▸ SOURCE INFORMATION:
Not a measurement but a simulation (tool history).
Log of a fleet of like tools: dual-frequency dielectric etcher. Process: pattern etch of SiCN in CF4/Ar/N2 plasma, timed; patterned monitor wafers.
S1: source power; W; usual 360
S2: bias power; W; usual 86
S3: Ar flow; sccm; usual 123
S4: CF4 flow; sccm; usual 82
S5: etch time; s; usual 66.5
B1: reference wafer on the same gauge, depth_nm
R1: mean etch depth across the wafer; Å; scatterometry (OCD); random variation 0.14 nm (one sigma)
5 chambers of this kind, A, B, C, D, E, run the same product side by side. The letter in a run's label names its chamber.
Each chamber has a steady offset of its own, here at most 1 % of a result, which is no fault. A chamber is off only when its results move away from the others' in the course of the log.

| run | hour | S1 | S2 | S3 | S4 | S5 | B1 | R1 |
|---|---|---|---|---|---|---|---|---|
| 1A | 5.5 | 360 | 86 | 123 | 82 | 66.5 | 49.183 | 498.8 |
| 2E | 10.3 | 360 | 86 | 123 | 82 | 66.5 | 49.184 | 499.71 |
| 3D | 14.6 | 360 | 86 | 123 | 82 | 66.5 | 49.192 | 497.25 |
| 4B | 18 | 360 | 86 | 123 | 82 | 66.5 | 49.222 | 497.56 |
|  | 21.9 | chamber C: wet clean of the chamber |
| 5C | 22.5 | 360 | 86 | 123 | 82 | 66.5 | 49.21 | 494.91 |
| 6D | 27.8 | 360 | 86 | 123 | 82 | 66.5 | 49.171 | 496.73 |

▸ ACTION ITEM:
Copy exactly the stretch of data above from the line with "S3: Ar flow; sccm; usual 123" through the line with "49.21 | 494.91 |", and omit all other lines.

▸ EXERCISE RESULT:
S3: Ar flow; sccm; usual 123
S4: CF4 flow; sccm; usual 82
S5: etch time; s; usual 66.5
B1: reference wafer on the same gauge, depth_nm
R1: mean etch depth across the wafer; Å; scatterometry (OCD); random variation 0.14 nm (one sigma)
5 chambers of this kind, A, B, C, D, E, run the same product side by side. The letter in a run's label names its chamber.
Each chamber has a steady offset of its own, here at most 1 % of a result, which is no fault. A chamber is off only when its results move away from the others' in the course of the log.

| run | hour | S1 | S2 | S3 | S4 | S5 | B1 | R1 |
|---|---|---|---|---|---|---|---|---|
| 1A | 5.5 | 360 | 86 | 123 | 82 | 66.5 | 49.183 | 498.8 |
| 2E | 10.3 | 360 | 86 | 123 | 82 | 66.5 | 49.184 | 499.71 |
| 3D | 14.6 | 360 | 86 | 123 | 82 | 66.5 | 49.192 | 497.25 |
| 4B | 18 | 360 | 86 | 123 | 82 | 66.5 | 49.222 | 497.56 |
|  | 21.9 | chamber C: wet clean of the chamber |
| 5C | 22.5 | 360 | 86 | 123 | 82 | 66.5 | 49.21 | 494.91 |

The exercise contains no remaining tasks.